■ **DATA EXCERPTS**:
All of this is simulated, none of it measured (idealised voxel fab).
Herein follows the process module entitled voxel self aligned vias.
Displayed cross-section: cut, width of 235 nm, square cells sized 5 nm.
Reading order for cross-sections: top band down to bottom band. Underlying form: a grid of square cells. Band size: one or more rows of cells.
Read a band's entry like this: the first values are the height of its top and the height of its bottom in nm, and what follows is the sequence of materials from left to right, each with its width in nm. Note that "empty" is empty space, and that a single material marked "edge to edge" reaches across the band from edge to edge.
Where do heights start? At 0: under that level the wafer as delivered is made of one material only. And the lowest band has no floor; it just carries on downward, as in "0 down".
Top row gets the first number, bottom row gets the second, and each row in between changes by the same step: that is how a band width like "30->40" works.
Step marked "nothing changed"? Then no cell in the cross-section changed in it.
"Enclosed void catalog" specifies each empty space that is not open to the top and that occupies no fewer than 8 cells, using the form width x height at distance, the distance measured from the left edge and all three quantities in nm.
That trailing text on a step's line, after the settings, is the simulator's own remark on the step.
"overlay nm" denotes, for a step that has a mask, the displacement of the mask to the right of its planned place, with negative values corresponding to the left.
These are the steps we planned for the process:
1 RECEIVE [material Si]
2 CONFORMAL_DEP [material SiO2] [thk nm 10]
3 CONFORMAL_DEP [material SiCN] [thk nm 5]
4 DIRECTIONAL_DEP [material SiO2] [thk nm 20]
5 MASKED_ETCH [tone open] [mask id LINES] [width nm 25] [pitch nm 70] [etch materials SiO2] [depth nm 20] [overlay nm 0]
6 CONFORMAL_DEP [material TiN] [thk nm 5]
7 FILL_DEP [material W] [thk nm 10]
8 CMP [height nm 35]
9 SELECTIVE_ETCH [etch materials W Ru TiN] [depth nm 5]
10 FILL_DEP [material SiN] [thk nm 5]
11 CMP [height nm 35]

■ **WORK ORDER**: Quote, word for word, every line from the top of the entries through the line that holds "2 CONFORMAL_DEP [material SiO2] [thk nm 10]".

■ **EXERCISE OUTPUT**:
All of this is simulated, none of it measured (idealised voxel fab).
Herein follows the process module entitled voxel self aligned vias.
Displayed cross-section: cut, width of 235 nm, square cells sized 5 nm.
Reading order for cross-sections: top band down to bottom band. Underlying form: a grid of square cells. Band size: one or more rows of cells.
Read a band's entry like this: the first values are the height of its top and the height of its bottom in nm, and what follows is the sequence of materials from left to right, each with its width in nm. Note that "empty" is empty space, and that a single material marked "edge to edge" reaches across the band from edge to edge.
Where do heights start? At 0: under that level the wafer as delivered is made of one material only. And the lowest band has no floor; it just carries on downward, as in "0 down".
Top row gets the first number, bottom row gets the second, and each row in between changes by the same step: that is how a band width like "30->40" works.
Step marked "nothing changed"? Then no cell in the cross-section changed in it.
"Enclosed void catalog" specifies each empty space that is not open to the top and that occupies no fewer than 8 cells, using the form width x height at distance, the distance measured from the left edge and all three quantities in nm.
That trailing text on a step's line, after the settings, is the simulator's own remark on the step.
"overlay nm" denotes, for a step that has a mask, the displacement of the mask to the right of its planned place, with negative values corresponding to the left.
These are the steps we planned for the process:
1 RECEIVE [material Si]
2 CONFORMAL_DEP [material SiO2] [thk nm 10]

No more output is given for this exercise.